(Exercise)
In the records below, find the line holding "A wafer's yield" and the line holding "- N5_STI_FIN_REVEAL_STRIP_24: strips". Set down both, with every line between them, exactly.

(Data section)
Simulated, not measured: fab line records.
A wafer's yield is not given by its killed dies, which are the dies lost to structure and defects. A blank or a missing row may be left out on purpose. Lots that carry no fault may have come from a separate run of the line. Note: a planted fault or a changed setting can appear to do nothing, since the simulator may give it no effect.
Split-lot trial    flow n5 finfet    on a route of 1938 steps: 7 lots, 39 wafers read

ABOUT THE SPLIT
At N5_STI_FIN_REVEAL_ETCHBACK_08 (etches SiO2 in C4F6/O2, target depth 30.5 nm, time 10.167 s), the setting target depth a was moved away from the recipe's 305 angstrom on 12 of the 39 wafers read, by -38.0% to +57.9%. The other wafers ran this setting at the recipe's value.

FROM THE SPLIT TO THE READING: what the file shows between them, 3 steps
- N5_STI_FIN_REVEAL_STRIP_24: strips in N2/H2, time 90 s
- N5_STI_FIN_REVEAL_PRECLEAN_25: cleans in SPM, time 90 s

(Exercise solution)
A wafer's yield is not given by its killed dies, which are the dies lost to structure and defects. A blank or a missing row may be left out on purpose. Lots that carry no fault may have come from a separate run of the line. Note: a planted fault or a changed setting can appear to do nothing, since the simulator may give it no effect.
Split-lot trial    flow n5 finfet    on a route of 1938 steps: 7 lots, 39 wafers read

ABOUT THE SPLIT
At N5_STI_FIN_REVEAL_ETCHBACK_08 (etches SiO2 in C4F6/O2, target depth 30.5 nm, time 10.167 s), the setting target depth a was moved away from the recipe's 305 angstrom on 12 of the 39 wafers read, by -38.0% to +57.9%. The other wafers ran this setting at the recipe's value.

FROM THE SPLIT TO THE READING: what the file shows between them, 3 steps
- N5_STI_FIN_REVEAL_STRIP_24: strips in N2/H2, time 90 s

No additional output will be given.